→ **Work task**
Take the data from its first line. Print each line exactly until the line containing "S3: speed of the pad under the wafer; cm/s" has been printed too.

→ **Exercise data**
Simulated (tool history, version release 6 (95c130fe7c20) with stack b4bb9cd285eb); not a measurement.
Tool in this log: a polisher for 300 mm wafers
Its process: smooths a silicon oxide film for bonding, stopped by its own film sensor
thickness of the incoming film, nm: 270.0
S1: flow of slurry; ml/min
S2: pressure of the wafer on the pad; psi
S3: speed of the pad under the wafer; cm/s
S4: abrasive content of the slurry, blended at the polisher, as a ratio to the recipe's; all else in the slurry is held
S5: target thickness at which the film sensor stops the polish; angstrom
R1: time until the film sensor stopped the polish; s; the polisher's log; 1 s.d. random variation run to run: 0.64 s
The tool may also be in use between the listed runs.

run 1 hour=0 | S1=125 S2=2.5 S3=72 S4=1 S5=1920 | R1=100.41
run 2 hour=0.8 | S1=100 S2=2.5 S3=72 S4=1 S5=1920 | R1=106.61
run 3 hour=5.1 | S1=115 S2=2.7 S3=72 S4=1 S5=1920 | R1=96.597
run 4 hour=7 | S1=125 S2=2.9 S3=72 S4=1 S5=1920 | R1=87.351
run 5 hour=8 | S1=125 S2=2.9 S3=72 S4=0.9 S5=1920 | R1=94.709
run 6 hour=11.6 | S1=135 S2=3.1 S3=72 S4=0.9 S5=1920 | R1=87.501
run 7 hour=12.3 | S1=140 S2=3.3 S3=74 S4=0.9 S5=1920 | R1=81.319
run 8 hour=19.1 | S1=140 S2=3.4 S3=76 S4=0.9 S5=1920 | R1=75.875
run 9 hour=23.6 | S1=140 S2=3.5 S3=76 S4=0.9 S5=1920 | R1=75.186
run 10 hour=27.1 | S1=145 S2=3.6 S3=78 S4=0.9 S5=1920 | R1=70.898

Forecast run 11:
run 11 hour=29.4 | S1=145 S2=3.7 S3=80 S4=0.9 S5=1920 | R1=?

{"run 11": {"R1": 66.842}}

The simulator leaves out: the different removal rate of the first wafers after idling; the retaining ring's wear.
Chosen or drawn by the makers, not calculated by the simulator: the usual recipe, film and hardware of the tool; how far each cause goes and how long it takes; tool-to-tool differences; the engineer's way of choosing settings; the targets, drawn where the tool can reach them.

→ **Exercise output**
Simulated (tool history, version release 6 (95c130fe7c20) with stack b4bb9cd285eb); not a measurement.
Tool in this log: a polisher for 300 mm wafers
Its process: smooths a silicon oxide film for bonding, stopped by its own film sensor
thickness of the incoming film, nm: 270.0
S1: flow of slurry; ml/min
S2: pressure of the wafer on the pad; psi
S3: speed of the pad under the wafer; cm/s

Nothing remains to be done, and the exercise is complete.